◆ ◆ ◆ ◆ ◆ ◆ ◆

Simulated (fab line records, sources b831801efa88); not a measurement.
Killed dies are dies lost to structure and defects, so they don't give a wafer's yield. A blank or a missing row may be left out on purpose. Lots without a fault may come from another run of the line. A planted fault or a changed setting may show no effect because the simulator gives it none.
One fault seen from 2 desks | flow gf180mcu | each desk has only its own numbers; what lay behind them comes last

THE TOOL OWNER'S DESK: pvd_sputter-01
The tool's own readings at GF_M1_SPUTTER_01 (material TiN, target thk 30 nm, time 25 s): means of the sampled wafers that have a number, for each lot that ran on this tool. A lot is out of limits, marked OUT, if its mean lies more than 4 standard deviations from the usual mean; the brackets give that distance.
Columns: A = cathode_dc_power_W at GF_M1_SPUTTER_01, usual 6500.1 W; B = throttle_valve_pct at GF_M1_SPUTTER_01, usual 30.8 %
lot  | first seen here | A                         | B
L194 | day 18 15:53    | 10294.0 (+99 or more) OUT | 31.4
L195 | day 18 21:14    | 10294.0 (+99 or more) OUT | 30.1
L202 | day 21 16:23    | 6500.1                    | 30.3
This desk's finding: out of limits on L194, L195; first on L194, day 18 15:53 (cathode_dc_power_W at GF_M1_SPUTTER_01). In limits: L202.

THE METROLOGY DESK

◆ ◆ ◆ ◆ ◆ ◆ ◆

### Action item
Transcribe every record above word for word.

### Expected answer
Simulated (fab line records, sources b831801efa88); not a measurement.
Killed dies are dies lost to structure and defects, so they don't give a wafer's yield. A blank or a missing row may be left out on purpose. Lots without a fault may come from another run of the line. A planted fault or a changed setting may show no effect because the simulator gives it none.
One fault seen from 2 desks | flow gf180mcu | each desk has only its own numbers; what lay behind them comes last

THE TOOL OWNER'S DESK: pvd_sputter-01
The tool's own readings at GF_M1_SPUTTER_01 (material TiN, target thk 30 nm, time 25 s): means of the sampled wafers that have a number, for each lot that ran on this tool. A lot is out of limits, marked OUT, if its mean lies more than 4 standard deviations from the usual mean; the brackets give that distance.
Columns: A = cathode_dc_power_W at GF_M1_SPUTTER_01, usual 6500.1 W; B = throttle_valve_pct at GF_M1_SPUTTER_01, usual 30.8 %
lot  | first seen here | A                         | B
L194 | day 18 15:53    | 10294.0 (+99 or more) OUT | 31.4
L195 | day 18 21:14    | 10294.0 (+99 or more) OUT | 30.1
L202 | day 21 16:23    | 6500.1                    | 30.3
This desk's finding: out of limits on L194, L195; first on L194, day 18 15:53 (cathode_dc_power_W at GF_M1_SPUTTER_01). In limits: L202.

THE METROLOGY DESK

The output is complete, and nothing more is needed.